○ ○ ○ ○ ○

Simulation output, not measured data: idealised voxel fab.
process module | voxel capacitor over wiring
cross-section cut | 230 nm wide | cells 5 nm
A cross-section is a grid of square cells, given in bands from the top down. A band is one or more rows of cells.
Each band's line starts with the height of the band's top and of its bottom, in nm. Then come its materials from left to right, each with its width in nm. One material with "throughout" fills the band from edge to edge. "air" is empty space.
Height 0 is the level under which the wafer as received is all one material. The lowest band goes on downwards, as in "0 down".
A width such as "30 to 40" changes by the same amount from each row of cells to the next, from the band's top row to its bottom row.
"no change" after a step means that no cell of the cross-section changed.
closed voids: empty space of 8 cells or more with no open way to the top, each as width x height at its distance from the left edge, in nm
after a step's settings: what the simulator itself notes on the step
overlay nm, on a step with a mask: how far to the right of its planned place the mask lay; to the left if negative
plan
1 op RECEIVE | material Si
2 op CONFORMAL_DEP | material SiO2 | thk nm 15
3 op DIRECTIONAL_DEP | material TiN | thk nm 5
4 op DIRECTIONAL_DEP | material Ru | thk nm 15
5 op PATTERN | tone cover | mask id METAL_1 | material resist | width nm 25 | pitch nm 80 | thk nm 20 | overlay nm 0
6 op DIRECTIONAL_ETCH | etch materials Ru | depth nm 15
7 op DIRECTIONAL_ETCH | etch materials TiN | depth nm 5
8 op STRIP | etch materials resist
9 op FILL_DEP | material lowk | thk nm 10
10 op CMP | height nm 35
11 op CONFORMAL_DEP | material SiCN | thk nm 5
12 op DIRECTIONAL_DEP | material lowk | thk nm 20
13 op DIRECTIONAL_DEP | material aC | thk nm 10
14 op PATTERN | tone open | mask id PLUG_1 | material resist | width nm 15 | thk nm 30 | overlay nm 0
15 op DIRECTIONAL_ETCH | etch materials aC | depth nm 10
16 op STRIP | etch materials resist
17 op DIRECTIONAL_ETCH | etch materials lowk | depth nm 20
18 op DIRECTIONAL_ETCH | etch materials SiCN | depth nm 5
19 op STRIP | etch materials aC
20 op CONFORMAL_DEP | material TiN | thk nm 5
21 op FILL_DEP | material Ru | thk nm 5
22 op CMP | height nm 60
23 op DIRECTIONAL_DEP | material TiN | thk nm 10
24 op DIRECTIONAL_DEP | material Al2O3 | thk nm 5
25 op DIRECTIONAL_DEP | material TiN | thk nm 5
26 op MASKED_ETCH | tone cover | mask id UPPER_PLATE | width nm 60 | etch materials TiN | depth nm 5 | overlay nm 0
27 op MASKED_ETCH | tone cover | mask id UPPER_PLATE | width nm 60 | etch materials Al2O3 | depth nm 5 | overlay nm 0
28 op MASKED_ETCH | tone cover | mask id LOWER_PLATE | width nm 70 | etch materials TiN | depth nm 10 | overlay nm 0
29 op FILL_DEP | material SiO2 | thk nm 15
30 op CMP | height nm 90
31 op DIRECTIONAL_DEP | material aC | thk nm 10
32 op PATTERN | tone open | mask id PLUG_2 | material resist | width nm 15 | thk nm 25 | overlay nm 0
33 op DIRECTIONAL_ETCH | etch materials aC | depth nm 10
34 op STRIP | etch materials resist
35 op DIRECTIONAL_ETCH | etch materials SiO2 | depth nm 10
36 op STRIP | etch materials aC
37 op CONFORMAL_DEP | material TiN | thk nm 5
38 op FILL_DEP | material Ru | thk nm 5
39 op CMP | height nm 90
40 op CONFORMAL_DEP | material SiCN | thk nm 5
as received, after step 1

○ ○ ○ ○ ○

WORK REQUEST - From the records above, retype only the lines starting at the line that contains "21 op FILL_DEP | material Ru | thk nm 5" and ending at the line that contains "26 op MASKED_ETCH", both included.

EXERCISE OUTPUT -
21 op FILL_DEP | material Ru | thk nm 5
22 op CMP | height nm 60
23 op DIRECTIONAL_DEP | material TiN | thk nm 10
24 op DIRECTIONAL_DEP | material Al2O3 | thk nm 5
25 op DIRECTIONAL_DEP | material TiN | thk nm 5
26 op MASKED_ETCH | tone cover | mask id UPPER_PLATE | width nm 60 | etch materials TiN | depth nm 5 | overlay nm 0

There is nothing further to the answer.